*Listed entries*
--
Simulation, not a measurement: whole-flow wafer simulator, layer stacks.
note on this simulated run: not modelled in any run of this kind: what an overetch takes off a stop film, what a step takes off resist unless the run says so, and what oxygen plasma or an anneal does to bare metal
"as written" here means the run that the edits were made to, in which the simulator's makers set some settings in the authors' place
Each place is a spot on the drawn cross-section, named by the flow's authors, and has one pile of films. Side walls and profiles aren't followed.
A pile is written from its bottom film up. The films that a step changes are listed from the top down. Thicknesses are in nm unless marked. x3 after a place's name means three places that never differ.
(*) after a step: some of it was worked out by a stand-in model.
--

*Assigned task*
Write each line above out exactly.

*Task answer*
Simulation, not a measurement: whole-flow wafer simulator, layer stacks.
note on this simulated run: not modelled in any run of this kind: what an overetch takes off a stop film, what a step takes off resist unless the run says so, and what oxygen plasma or an anneal does to bare metal
"as written" here means the run that the edits were made to, in which the simulator's makers set some settings in the authors' place
Each place is a spot on the drawn cross-section, named by the flow's authors, and has one pile of films. Side walls and profiles aren't followed.
A pile is written from its bottom film up. The films that a step changes are listed from the top down. Thicknesses are in nm unless marked. x3 after a place's name means three places that never differ.
(*) after a step: some of it was worked out by a stand-in model.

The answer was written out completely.